Information given:
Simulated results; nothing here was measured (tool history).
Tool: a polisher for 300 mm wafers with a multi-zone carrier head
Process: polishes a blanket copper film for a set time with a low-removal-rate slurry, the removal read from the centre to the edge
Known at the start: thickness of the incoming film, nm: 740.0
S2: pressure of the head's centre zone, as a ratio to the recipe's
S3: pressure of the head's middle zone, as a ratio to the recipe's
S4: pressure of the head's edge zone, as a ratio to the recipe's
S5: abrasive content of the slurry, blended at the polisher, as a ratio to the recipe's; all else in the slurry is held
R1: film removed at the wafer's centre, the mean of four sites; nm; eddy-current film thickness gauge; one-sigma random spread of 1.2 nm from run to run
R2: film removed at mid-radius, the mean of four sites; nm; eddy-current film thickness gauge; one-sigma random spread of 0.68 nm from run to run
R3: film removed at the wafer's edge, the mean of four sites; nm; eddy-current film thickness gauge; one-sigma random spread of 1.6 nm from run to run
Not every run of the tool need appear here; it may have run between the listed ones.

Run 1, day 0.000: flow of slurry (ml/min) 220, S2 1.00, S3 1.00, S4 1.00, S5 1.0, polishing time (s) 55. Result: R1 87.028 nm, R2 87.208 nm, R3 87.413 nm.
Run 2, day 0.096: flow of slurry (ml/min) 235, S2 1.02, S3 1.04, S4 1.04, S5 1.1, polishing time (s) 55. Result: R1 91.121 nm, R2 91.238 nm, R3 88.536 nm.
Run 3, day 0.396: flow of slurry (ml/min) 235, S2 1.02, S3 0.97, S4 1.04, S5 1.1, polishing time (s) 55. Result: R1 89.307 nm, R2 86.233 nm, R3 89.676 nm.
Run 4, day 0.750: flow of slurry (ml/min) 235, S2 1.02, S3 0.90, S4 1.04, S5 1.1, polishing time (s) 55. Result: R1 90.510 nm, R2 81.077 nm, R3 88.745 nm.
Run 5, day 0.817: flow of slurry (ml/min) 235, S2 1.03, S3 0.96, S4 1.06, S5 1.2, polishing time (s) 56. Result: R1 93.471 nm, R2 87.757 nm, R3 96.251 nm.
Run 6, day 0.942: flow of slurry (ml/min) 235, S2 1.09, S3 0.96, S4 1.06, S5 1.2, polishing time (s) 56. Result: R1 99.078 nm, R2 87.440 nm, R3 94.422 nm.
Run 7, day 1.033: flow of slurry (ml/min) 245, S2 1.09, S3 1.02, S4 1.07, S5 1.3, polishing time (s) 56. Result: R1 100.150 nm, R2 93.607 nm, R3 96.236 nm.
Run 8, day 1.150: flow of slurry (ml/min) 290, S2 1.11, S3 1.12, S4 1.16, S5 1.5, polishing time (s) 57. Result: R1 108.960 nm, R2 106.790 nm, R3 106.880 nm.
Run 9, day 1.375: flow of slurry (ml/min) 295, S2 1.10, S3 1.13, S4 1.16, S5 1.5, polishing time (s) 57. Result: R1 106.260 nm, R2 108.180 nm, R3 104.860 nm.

Action item: Each line of the records, from the opening one through the line holding "Process: polishes a", should be restated word for word, with nothing else in the answer.

Your solution:
Simulated results; nothing here was measured (tool history).
Tool: a polisher for 300 mm wafers with a multi-zone carrier head
Process: polishes a blanket copper film for a set time with a low-removal-rate slurry, the removal read from the centre to the edge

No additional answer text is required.